Work instruction:
Repeat exactly the lines below that lie between the line with "B2: film thickness" and the line with "run 3 hour=95.4", counting both of those lines as part of the answer.

Extracted information:
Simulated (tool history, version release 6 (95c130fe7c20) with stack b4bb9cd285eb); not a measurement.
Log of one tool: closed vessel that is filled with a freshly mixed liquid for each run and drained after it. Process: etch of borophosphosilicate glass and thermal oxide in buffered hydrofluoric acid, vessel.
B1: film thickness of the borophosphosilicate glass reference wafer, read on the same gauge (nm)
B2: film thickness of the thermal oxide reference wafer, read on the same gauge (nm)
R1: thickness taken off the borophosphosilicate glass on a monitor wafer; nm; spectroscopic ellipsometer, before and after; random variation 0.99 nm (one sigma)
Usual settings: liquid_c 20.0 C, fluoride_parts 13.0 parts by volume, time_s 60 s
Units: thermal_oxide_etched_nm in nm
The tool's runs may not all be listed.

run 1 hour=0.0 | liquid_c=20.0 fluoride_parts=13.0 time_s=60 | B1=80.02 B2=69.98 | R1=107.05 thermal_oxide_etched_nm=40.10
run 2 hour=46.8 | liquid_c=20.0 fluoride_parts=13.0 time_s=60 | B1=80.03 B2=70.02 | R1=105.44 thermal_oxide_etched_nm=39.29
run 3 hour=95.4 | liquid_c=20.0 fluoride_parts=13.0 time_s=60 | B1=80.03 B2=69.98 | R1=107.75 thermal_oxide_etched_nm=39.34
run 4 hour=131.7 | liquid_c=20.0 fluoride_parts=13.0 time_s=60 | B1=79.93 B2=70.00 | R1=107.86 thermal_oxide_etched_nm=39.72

Answer space:
B2: film thickness of the thermal oxide reference wafer, read on the same gauge (nm)
R1: thickness taken off the borophosphosilicate glass on a monitor wafer; nm; spectroscopic ellipsometer, before and after; random variation 0.99 nm (one sigma)
Usual settings: liquid_c 20.0 C, fluoride_parts 13.0 parts by volume, time_s 60 s
Units: thermal_oxide_etched_nm in nm
The tool's runs may not all be listed.

run 1 hour=0.0 | liquid_c=20.0 fluoride_parts=13.0 time_s=60 | B1=80.02 B2=69.98 | R1=107.05 thermal_oxide_etched_nm=40.10
run 2 hour=46.8 | liquid_c=20.0 fluoride_parts=13.0 time_s=60 | B1=80.03 B2=70.02 | R1=105.44 thermal_oxide_etched_nm=39.29
run 3 hour=95.4 | liquid_c=20.0 fluoride_parts=13.0 time_s=60 | B1=80.03 B2=69.98 | R1=107.75 thermal_oxide_etched_nm=39.34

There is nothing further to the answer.